_Activity_
Each entry needs to appear again, retyped exactly as it is below.

_Given information_
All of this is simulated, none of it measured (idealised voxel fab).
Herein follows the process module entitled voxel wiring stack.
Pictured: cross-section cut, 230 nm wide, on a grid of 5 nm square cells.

_Task answer_
All of this is simulated, none of it measured (idealised voxel fab).
Herein follows the process module entitled voxel wiring stack.
Pictured: cross-section cut, 230 nm wide, on a grid of 5 nm square cells.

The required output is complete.